%%

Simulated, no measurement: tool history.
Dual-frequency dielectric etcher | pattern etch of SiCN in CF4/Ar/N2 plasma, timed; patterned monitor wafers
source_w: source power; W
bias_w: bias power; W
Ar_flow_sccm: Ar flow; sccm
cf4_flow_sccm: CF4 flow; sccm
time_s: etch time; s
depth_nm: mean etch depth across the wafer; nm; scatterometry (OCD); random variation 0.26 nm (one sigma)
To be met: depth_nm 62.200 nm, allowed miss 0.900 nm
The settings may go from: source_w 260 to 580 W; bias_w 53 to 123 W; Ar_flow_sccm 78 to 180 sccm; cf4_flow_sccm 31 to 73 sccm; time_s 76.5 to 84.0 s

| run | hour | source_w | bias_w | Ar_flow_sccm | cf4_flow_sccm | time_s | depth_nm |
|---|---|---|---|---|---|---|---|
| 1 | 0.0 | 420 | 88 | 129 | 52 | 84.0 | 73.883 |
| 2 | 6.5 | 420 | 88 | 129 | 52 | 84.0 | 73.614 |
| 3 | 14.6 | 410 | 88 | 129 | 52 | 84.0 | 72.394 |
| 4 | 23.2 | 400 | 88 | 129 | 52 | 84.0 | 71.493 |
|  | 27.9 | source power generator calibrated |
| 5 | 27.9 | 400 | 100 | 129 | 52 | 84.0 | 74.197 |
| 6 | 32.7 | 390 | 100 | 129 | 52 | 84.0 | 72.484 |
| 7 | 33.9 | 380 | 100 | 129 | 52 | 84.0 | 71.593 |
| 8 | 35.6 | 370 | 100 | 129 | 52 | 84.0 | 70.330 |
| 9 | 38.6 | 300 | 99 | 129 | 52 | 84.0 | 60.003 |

%%

§ Task item:
Each record must be duplicated exactly, with none missing.

§ Problem solution:
Simulated, no measurement: tool history.
Dual-frequency dielectric etcher | pattern etch of SiCN in CF4/Ar/N2 plasma, timed; patterned monitor wafers
source_w: source power; W
bias_w: bias power; W
Ar_flow_sccm: Ar flow; sccm
cf4_flow_sccm: CF4 flow; sccm
time_s: etch time; s
depth_nm: mean etch depth across the wafer; nm; scatterometry (OCD); random variation 0.26 nm (one sigma)
To be met: depth_nm 62.200 nm, allowed miss 0.900 nm
The settings may go from: source_w 260 to 580 W; bias_w 53 to 123 W; Ar_flow_sccm 78 to 180 sccm; cf4_flow_sccm 31 to 73 sccm; time_s 76.5 to 84.0 s

| run | hour | source_w | bias_w | Ar_flow_sccm | cf4_flow_sccm | time_s | depth_nm |
|---|---|---|---|---|---|---|---|
| 1 | 0.0 | 420 | 88 | 129 | 52 | 84.0 | 73.883 |
| 2 | 6.5 | 420 | 88 | 129 | 52 | 84.0 | 73.614 |
| 3 | 14.6 | 410 | 88 | 129 | 52 | 84.0 | 72.394 |
| 4 | 23.2 | 400 | 88 | 129 | 52 | 84.0 | 71.493 |
|  | 27.9 | source power generator calibrated |
| 5 | 27.9 | 400 | 100 | 129 | 52 | 84.0 | 74.197 |
| 6 | 32.7 | 390 | 100 | 129 | 52 | 84.0 | 72.484 |
| 7 | 33.9 | 380 | 100 | 129 | 52 | 84.0 | 71.593 |
| 8 | 35.6 | 370 | 100 | 129 | 52 | 84.0 | 70.330 |
| 9 | 38.6 | 300 | 99 | 129 | 52 | 84.0 | 60.003 |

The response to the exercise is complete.